++++++

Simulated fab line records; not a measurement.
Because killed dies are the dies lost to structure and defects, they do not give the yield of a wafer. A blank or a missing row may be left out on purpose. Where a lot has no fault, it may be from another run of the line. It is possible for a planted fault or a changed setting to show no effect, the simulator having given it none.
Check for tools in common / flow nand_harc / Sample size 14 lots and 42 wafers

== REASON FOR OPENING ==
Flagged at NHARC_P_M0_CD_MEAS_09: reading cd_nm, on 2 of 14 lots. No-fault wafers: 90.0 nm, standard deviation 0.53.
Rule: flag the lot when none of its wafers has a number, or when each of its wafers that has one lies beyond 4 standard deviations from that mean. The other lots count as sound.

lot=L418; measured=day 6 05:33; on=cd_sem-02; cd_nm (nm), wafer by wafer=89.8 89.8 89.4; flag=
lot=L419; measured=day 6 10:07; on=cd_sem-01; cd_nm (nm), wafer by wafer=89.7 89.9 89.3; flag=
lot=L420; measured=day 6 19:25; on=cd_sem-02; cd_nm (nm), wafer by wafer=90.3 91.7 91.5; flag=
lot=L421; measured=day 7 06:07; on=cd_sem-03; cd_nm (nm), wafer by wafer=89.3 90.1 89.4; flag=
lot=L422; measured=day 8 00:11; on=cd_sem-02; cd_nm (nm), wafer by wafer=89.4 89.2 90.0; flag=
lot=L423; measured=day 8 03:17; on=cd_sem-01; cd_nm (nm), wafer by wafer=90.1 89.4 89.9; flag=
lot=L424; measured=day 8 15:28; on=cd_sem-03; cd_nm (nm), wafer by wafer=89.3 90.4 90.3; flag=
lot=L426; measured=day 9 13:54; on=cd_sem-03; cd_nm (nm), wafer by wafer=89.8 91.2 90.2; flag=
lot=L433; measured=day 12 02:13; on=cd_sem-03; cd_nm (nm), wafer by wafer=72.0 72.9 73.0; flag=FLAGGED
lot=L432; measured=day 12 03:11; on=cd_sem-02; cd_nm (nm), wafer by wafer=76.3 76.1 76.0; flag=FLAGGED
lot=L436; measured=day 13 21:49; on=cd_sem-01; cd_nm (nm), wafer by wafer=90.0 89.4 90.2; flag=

++++++

■ **ASSIGNED TASK**: Please print the records above exactly from their first line. End with the line containing "lot=L426; measured=day 9", and include it.

■ **YOUR RESPONSE**:
Simulated fab line records; not a measurement.
Because killed dies are the dies lost to structure and defects, they do not give the yield of a wafer. A blank or a missing row may be left out on purpose. Where a lot has no fault, it may be from another run of the line. It is possible for a planted fault or a changed setting to show no effect, the simulator having given it none.
Check for tools in common / flow nand_harc / Sample size 14 lots and 42 wafers

== REASON FOR OPENING ==
Flagged at NHARC_P_M0_CD_MEAS_09: reading cd_nm, on 2 of 14 lots. No-fault wafers: 90.0 nm, standard deviation 0.53.
Rule: flag the lot when none of its wafers has a number, or when each of its wafers that has one lies beyond 4 standard deviations from that mean. The other lots count as sound.

lot=L418; measured=day 6 05:33; on=cd_sem-02; cd_nm (nm), wafer by wafer=89.8 89.8 89.4; flag=
lot=L419; measured=day 6 10:07; on=cd_sem-01; cd_nm (nm), wafer by wafer=89.7 89.9 89.3; flag=
lot=L420; measured=day 6 19:25; on=cd_sem-02; cd_nm (nm), wafer by wafer=90.3 91.7 91.5; flag=
lot=L421; measured=day 7 06:07; on=cd_sem-03; cd_nm (nm), wafer by wafer=89.3 90.1 89.4; flag=
lot=L422; measured=day 8 00:11; on=cd_sem-02; cd_nm (nm), wafer by wafer=89.4 89.2 90.0; flag=
lot=L423; measured=day 8 03:17; on=cd_sem-01; cd_nm (nm), wafer by wafer=90.1 89.4 89.9; flag=
lot=L424; measured=day 8 15:28; on=cd_sem-03; cd_nm (nm), wafer by wafer=89.3 90.4 90.3; flag=
lot=L426; measured=day 9 13:54; on=cd_sem-03; cd_nm (nm), wafer by wafer=89.8 91.2 90.2; flag=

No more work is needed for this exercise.